#### Work task:
Output every record below exactly as it appears.

#### Information:
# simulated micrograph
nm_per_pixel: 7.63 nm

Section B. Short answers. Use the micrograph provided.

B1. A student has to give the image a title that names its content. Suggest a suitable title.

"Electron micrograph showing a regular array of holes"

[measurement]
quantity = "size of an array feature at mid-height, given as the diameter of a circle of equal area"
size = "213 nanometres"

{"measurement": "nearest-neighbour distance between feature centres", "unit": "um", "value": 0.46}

#### Your response:
# simulated micrograph
nm_per_pixel: 7.63 nm

Section B. Short answers. Use the micrograph provided.

B1. A student has to give the image a title that names its content. Suggest a suitable title.

"Electron micrograph showing a regular array of holes"

[measurement]
quantity = "size of an array feature at mid-height, given as the diameter of a circle of equal area"
size = "213 nanometres"

{"measurement": "nearest-neighbour distance between feature centres", "unit": "um", "value": 0.46}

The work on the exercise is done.